__DATA TO EXAMINE__.
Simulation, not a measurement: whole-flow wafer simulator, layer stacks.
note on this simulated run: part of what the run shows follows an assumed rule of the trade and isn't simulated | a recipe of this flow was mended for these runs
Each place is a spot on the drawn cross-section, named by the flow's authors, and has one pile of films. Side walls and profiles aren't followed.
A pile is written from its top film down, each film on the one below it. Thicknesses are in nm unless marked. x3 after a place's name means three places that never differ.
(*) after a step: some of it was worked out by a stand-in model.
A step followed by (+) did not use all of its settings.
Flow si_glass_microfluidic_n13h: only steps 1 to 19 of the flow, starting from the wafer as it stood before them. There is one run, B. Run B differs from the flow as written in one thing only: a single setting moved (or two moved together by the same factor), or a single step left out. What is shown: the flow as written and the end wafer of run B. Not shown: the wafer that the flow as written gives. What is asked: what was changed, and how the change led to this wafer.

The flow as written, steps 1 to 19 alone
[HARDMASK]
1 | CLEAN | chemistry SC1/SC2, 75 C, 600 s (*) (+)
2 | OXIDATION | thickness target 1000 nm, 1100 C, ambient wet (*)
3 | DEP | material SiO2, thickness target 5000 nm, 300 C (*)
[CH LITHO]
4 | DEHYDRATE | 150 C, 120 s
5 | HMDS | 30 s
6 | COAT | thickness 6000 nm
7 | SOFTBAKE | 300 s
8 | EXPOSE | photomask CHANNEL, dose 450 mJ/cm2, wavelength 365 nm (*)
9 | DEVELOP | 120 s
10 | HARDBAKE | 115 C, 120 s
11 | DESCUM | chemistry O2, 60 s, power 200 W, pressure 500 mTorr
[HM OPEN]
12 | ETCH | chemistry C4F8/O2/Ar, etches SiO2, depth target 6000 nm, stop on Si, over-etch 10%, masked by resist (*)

__REQUIREMENT__.
In this exercise, copy only the lines from the opening line of the material through the line where "Each place is" appears.

__ANSWER SPACE__.
Simulation, not a measurement: whole-flow wafer simulator, layer stacks.
note on this simulated run: part of what the run shows follows an assumed rule of the trade and isn't simulated | a recipe of this flow was mended for these runs
Each place is a spot on the drawn cross-section, named by the flow's authors, and has one pile of films. Side walls and profiles aren't followed.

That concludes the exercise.